Required action:
Print every record below exactly as written.

Supplied material:
────────

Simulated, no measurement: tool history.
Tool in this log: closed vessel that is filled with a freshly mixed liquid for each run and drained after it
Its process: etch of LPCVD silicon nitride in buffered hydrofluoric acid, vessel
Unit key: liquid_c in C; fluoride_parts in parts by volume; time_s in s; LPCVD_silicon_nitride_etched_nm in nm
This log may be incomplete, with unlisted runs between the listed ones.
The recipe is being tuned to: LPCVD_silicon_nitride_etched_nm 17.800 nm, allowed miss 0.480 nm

────────

Task output:
Simulated, no measurement: tool history.
Tool in this log: closed vessel that is filled with a freshly mixed liquid for each run and drained after it
Its process: etch of LPCVD silicon nitride in buffered hydrofluoric acid, vessel
Unit key: liquid_c in C; fluoride_parts in parts by volume; time_s in s; LPCVD_silicon_nitride_etched_nm in nm
This log may be incomplete, with unlisted runs between the listed ones.
The recipe is being tuned to: LPCVD_silicon_nitride_etched_nm 17.800 nm, allowed miss 0.480 nm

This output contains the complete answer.